▶ _EXERCISE_
Exactly the lines from the start of the data below through the line containing "Q3. Use the" must be returned, and no others.

▶ _DATA LISTING_
──────────────────────────────

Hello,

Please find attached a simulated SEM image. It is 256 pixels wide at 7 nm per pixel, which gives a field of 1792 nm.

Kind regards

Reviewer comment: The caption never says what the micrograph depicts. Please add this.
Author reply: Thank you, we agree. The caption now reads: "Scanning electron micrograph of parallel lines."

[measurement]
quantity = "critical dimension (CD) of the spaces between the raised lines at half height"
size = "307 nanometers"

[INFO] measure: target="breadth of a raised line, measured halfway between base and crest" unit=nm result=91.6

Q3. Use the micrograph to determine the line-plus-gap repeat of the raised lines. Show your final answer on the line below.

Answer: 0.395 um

──────────────────────────────

▶ _EXERCISE RESPONSE_
Hello,

Please find attached a simulated SEM image. It is 256 pixels wide at 7 nm per pixel, which gives a field of 1792 nm.

Kind regards

Reviewer comment: The caption never says what the micrograph depicts. Please add this.
Author reply: Thank you, we agree. The caption now reads: "Scanning electron micrograph of parallel lines."

[measurement]
quantity = "critical dimension (CD) of the spaces between the raised lines at half height"
size = "307 nanometers"

[INFO] measure: target="breadth of a raised line, measured halfway between base and crest" unit=nm result=91.6

Q3. Use the micrograph to determine the line-plus-gap repeat of the raised lines. Show your final answer on the line below.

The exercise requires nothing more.